--
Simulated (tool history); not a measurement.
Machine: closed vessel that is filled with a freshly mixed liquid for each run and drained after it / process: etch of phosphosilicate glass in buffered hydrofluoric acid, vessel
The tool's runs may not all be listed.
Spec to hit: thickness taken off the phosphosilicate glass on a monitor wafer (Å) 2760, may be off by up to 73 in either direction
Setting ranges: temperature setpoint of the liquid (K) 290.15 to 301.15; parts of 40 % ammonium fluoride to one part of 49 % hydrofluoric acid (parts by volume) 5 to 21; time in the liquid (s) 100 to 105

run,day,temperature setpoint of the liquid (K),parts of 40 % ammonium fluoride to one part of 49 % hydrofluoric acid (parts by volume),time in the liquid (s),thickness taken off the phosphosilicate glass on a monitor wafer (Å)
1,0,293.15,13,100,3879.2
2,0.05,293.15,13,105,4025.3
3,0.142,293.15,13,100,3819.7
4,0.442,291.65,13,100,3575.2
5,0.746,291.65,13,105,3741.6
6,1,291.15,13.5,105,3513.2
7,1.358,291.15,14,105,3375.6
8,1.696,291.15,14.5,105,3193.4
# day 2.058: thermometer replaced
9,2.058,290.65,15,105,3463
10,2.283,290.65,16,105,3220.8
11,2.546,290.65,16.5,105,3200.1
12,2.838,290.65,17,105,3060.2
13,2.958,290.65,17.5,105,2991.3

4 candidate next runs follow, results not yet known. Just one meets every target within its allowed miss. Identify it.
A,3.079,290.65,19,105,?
--

> [ACTION ITEM]: Beginning at the top of the entries above, output each line exactly, and end with the line in which "Spec to hit: thickness" appears.

> [WRITTEN SOLUTION]:
Simulated (tool history); not a measurement.
Machine: closed vessel that is filled with a freshly mixed liquid for each run and drained after it / process: etch of phosphosilicate glass in buffered hydrofluoric acid, vessel
The tool's runs may not all be listed.
Spec to hit: thickness taken off the phosphosilicate glass on a monitor wafer (Å) 2760, may be off by up to 73 in either direction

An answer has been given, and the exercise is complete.